## [ASSIGNED TASK]
Repeat each line of the data exactly as written.

## [DATASET CONTENT]
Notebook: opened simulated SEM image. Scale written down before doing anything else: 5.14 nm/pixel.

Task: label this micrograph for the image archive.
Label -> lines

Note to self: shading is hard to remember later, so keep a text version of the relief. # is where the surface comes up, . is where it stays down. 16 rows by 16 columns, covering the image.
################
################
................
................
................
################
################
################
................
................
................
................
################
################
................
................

## [RESPONSE]
Notebook: opened simulated SEM image. Scale written down before doing anything else: 5.14 nm/pixel.

Task: label this micrograph for the image archive.
Label -> lines

Note to self: shading is hard to remember later, so keep a text version of the relief. # is where the surface comes up, . is where it stays down. 16 rows by 16 columns, covering the image.
################
################
................
................
................
################
################
################
................
................
................
................
################
################
................
................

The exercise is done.